(Excerpted records):
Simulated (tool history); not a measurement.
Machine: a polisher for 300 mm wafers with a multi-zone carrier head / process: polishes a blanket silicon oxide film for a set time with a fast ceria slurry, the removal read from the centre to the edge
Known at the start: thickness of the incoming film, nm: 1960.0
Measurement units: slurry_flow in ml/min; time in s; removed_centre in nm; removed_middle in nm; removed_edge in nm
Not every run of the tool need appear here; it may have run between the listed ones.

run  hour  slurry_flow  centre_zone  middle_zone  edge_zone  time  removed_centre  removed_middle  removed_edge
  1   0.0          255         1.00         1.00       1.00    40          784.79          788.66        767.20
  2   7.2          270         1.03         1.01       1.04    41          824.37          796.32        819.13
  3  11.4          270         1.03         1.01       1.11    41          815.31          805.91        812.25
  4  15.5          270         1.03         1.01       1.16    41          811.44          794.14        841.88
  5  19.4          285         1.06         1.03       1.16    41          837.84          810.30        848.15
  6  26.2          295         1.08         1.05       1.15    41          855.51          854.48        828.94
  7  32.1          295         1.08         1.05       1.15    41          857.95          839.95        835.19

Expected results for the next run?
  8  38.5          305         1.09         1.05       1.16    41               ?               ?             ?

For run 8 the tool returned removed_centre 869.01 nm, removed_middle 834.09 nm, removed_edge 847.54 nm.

(Activity): Among the entries above, find the line with "Measurement units: slurry_flow" and the line with "Not every run"; give again exactly these two lines and all lines between them.

(Response):
Measurement units: slurry_flow in ml/min; time in s; removed_centre in nm; removed_middle in nm; removed_edge in nm
Not every run of the tool need appear here; it may have run between the listed ones.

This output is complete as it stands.